### Dataset
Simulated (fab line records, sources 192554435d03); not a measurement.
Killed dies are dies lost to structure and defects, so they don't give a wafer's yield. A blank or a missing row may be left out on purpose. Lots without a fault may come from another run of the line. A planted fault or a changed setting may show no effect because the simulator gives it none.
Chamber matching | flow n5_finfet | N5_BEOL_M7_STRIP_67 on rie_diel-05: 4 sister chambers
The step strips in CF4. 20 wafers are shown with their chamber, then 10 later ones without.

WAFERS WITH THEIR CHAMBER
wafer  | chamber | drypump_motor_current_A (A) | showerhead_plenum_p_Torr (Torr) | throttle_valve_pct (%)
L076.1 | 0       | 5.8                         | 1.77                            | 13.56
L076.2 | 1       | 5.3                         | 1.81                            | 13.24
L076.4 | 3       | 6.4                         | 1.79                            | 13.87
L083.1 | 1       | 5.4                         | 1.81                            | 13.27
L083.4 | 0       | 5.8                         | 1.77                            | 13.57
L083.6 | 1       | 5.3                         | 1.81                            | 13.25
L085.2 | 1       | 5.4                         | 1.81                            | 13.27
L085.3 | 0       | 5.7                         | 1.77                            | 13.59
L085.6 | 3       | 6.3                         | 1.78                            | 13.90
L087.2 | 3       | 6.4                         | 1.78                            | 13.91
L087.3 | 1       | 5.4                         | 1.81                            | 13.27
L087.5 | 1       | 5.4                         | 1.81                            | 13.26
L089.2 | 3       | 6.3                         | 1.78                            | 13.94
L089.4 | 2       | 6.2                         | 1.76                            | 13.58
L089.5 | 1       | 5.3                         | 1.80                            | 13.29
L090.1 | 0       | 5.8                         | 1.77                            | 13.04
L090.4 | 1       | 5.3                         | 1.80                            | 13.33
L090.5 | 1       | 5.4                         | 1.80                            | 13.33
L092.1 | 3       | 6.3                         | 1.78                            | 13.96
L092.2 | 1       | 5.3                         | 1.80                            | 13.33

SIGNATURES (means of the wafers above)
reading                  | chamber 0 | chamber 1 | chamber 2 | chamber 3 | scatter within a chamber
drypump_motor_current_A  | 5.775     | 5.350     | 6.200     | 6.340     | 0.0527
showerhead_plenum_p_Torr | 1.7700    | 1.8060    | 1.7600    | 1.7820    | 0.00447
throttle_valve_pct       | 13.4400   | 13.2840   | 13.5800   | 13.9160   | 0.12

### Required action
The response must consist solely of the lines from the first line of the entries through the line containing "Chamber matching |", repeated exactly.

### Response area
Simulated (fab line records, sources 192554435d03); not a measurement.
Killed dies are dies lost to structure and defects, so they don't give a wafer's yield. A blank or a missing row may be left out on purpose. Lots without a fault may come from another run of the line. A planted fault or a changed setting may show no effect because the simulator gives it none.
Chamber matching | flow n5_finfet | N5_BEOL_M7_STRIP_67 on rie_diel-05: 4 sister chambers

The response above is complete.